• ACTION ITEM: The answer should be an exact repeat of the stretch of material below from the line containing "run 1 hour=0" through the line containing "run 11 hour=58.2".

• DATA RECORDS:
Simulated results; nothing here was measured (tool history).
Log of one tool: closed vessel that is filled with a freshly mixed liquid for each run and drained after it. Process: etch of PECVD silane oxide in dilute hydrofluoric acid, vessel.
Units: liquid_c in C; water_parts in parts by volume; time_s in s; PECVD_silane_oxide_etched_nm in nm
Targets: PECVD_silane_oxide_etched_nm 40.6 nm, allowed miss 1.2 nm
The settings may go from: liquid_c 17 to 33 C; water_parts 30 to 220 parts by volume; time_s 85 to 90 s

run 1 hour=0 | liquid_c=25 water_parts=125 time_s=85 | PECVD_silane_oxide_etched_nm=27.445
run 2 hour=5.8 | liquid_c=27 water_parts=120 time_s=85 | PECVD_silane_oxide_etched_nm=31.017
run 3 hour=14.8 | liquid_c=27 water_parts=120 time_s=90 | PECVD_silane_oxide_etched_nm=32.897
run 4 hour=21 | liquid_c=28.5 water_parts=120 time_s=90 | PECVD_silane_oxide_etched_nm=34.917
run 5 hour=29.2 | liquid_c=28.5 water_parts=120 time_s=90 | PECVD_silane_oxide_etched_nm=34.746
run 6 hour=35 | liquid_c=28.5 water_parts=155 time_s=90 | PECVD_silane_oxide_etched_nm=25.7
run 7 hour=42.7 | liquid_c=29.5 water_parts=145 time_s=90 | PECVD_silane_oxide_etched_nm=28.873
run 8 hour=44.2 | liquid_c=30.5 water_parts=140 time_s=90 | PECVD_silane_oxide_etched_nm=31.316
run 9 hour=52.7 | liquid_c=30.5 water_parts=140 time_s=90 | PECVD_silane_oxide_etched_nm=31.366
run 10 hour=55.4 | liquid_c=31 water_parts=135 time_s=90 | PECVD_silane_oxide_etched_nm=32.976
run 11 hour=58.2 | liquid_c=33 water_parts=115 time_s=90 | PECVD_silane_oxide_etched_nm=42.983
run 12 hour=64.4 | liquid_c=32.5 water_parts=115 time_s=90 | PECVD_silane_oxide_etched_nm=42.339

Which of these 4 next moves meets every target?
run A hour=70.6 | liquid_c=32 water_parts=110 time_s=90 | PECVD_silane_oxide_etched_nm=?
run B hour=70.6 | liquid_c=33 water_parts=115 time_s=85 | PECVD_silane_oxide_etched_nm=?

• RESPONSE:
run 1 hour=0 | liquid_c=25 water_parts=125 time_s=85 | PECVD_silane_oxide_etched_nm=27.445
run 2 hour=5.8 | liquid_c=27 water_parts=120 time_s=85 | PECVD_silane_oxide_etched_nm=31.017
run 3 hour=14.8 | liquid_c=27 water_parts=120 time_s=90 | PECVD_silane_oxide_etched_nm=32.897
run 4 hour=21 | liquid_c=28.5 water_parts=120 time_s=90 | PECVD_silane_oxide_etched_nm=34.917
run 5 hour=29.2 | liquid_c=28.5 water_parts=120 time_s=90 | PECVD_silane_oxide_etched_nm=34.746
run 6 hour=35 | liquid_c=28.5 water_parts=155 time_s=90 | PECVD_silane_oxide_etched_nm=25.7
run 7 hour=42.7 | liquid_c=29.5 water_parts=145 time_s=90 | PECVD_silane_oxide_etched_nm=28.873
run 8 hour=44.2 | liquid_c=30.5 water_parts=140 time_s=90 | PECVD_silane_oxide_etched_nm=31.316
run 9 hour=52.7 | liquid_c=30.5 water_parts=140 time_s=90 | PECVD_silane_oxide_etched_nm=31.366
run 10 hour=55.4 | liquid_c=31 water_parts=135 time_s=90 | PECVD_silane_oxide_etched_nm=32.976
run 11 hour=58.2 | liquid_c=33 water_parts=115 time_s=90 | PECVD_silane_oxide_etched_nm=42.983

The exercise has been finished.